* **REQUIREMENT**
From the data below, set down exactly the lines between the one holding "Killed dies count" and the one holding "lots that met", inclusive, and no others.

■ ■ ■ ■ ■ ■ ■

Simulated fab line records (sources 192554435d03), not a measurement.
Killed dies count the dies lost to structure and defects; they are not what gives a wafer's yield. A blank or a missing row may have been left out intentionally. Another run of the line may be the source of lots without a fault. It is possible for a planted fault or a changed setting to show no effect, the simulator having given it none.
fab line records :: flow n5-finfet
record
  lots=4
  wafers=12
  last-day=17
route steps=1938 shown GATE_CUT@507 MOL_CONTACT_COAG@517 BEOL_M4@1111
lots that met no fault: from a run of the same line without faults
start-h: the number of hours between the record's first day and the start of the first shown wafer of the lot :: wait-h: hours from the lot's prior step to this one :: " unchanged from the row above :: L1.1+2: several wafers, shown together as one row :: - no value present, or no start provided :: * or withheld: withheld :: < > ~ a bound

■ ■ ■ ■ ■ ■ ■

* **TASK RESULT**
Killed dies count the dies lost to structure and defects; they are not what gives a wafer's yield. A blank or a missing row may have been left out intentionally. Another run of the line may be the source of lots without a fault. It is possible for a planted fault or a changed setting to show no effect, the simulator having given it none.
fab line records :: flow n5-finfet
record
  lots=4
  wafers=12
  last-day=17
route steps=1938 shown GATE_CUT@507 MOL_CONTACT_COAG@517 BEOL_M4@1111
lots that met no fault: from a run of the same line without faults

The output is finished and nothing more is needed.